**ENTRIES SUPPLIED:**
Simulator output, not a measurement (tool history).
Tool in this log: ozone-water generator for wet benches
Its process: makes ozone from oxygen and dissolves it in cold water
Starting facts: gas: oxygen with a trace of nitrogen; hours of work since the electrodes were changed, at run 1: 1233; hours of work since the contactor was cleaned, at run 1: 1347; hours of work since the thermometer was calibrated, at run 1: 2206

**WORK ITEM:** The records above, in their entirety, need to be set down again exactly.

**EXERCISE RESPONSE:**
Simulator output, not a measurement (tool history).
Tool in this log: ozone-water generator for wet benches
Its process: makes ozone from oxygen and dissolves it in cold water
Starting facts: gas: oxygen with a trace of nitrogen; hours of work since the electrodes were changed, at run 1: 1233; hours of work since the contactor was cleaned, at run 1: 1347; hours of work since the thermometer was calibrated, at run 1: 2206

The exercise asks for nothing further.